Work order
Return the lines below exactly, from the first one through the line that has "Examiner: Look at". Leave out everything after it.

Start of Block
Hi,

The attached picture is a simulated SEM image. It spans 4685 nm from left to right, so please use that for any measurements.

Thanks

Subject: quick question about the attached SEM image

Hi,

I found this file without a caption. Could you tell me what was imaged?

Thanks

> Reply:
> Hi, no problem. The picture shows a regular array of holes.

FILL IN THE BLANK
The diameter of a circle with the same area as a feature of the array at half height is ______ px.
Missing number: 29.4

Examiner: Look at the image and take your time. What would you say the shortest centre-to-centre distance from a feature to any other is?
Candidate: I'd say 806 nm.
End of Block

Task answer
Hi,

The attached picture is a simulated SEM image. It spans 4685 nm from left to right, so please use that for any measurements.

Thanks

Subject: quick question about the attached SEM image

Hi,

I found this file without a caption. Could you tell me what was imaged?

Thanks

> Reply:
> Hi, no problem. The picture shows a regular array of holes.

FILL IN THE BLANK
The diameter of a circle with the same area as a feature of the array at half height is ______ px.
Missing number: 29.4

Examiner: Look at the image and take your time. What would you say the shortest centre-to-centre distance from a feature to any other is?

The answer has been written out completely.